*WORK REQUEST*:
Please give back word for word the lines below, from the first one through the one with "[NS STACK GROWTH]".

*DATASET ENTRIES*:
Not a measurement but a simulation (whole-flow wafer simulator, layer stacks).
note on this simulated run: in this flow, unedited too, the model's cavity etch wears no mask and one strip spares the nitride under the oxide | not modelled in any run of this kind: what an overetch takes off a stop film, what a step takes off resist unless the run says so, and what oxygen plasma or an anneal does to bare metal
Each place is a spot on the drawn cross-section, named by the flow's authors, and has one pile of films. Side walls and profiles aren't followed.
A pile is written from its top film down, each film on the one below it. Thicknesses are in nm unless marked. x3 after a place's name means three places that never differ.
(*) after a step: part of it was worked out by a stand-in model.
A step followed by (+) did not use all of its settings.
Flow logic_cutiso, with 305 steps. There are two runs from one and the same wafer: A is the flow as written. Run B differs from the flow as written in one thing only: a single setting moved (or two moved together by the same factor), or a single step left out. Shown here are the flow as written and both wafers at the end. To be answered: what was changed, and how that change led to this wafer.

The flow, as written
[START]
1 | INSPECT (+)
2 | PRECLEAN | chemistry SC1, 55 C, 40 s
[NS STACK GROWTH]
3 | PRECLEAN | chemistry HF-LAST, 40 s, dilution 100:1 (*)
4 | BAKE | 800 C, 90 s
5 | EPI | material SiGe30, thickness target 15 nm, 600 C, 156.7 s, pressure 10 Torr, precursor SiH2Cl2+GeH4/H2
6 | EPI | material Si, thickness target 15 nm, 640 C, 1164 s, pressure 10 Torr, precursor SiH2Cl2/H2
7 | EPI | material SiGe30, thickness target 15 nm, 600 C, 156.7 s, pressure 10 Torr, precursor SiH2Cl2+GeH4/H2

*YOUR SOLUTION*:
Not a measurement but a simulation (whole-flow wafer simulator, layer stacks).
note on this simulated run: in this flow, unedited too, the model's cavity etch wears no mask and one strip spares the nitride under the oxide | not modelled in any run of this kind: what an overetch takes off a stop film, what a step takes off resist unless the run says so, and what oxygen plasma or an anneal does to bare metal
Each place is a spot on the drawn cross-section, named by the flow's authors, and has one pile of films. Side walls and profiles aren't followed.
A pile is written from its top film down, each film on the one below it. Thicknesses are in nm unless marked. x3 after a place's name means three places that never differ.
(*) after a step: part of it was worked out by a stand-in model.
A step followed by (+) did not use all of its settings.
Flow logic_cutiso, with 305 steps. There are two runs from one and the same wafer: A is the flow as written. Run B differs from the flow as written in one thing only: a single setting moved (or two moved together by the same factor), or a single step left out. Shown here are the flow as written and both wafers at the end. To be answered: what was changed, and how that change led to this wafer.

The flow, as written
[START]
1 | INSPECT (+)
2 | PRECLEAN | chemistry SC1, 55 C, 40 s
[NS STACK GROWTH]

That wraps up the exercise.